# WORK REQUEST:
Retype the listing that follows, exactly as written.

※

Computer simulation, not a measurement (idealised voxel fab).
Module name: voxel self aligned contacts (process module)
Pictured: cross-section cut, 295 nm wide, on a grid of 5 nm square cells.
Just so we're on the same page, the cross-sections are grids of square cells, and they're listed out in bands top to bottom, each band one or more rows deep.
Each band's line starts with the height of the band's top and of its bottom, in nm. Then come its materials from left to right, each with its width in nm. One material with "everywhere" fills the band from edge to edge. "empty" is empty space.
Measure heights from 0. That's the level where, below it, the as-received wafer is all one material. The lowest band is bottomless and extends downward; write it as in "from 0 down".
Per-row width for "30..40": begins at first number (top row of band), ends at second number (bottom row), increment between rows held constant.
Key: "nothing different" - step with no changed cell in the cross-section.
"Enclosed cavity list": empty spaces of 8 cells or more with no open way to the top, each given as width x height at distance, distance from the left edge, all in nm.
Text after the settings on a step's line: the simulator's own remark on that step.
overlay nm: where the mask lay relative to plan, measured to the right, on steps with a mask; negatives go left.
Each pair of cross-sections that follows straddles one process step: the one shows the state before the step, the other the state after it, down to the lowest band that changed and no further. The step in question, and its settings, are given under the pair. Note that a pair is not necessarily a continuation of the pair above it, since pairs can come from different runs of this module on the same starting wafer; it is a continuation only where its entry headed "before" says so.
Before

※

# YOUR RESPONSE:
Computer simulation, not a measurement (idealised voxel fab).
Module name: voxel self aligned contacts (process module)
Pictured: cross-section cut, 295 nm wide, on a grid of 5 nm square cells.
Just so we're on the same page, the cross-sections are grids of square cells, and they're listed out in bands top to bottom, each band one or more rows deep.
Each band's line starts with the height of the band's top and of its bottom, in nm. Then come its materials from left to right, each with its width in nm. One material with "everywhere" fills the band from edge to edge. "empty" is empty space.
Measure heights from 0. That's the level where, below it, the as-received wafer is all one material. The lowest band is bottomless and extends downward; write it as in "from 0 down".
Per-row width for "30..40": begins at first number (top row of band), ends at second number (bottom row), increment between rows held constant.
Key: "nothing different" - step with no changed cell in the cross-section.
"Enclosed cavity list": empty spaces of 8 cells or more with no open way to the top, each given as width x height at distance, distance from the left edge, all in nm.
Text after the settings on a step's line: the simulator's own remark on that step.
overlay nm: where the mask lay relative to plan, measured to the right, on steps with a mask; negatives go left.
Each pair of cross-sections that follows straddles one process step: the one shows the state before the step, the other the state after it, down to the lowest band that changed and no further. The step in question, and its settings, are given under the pair. Note that a pair is not necessarily a continuation of the pair above it, since pairs can come from different runs of this module on the same starting wafer; it is a continuation only where its entry headed "before" says so.
Before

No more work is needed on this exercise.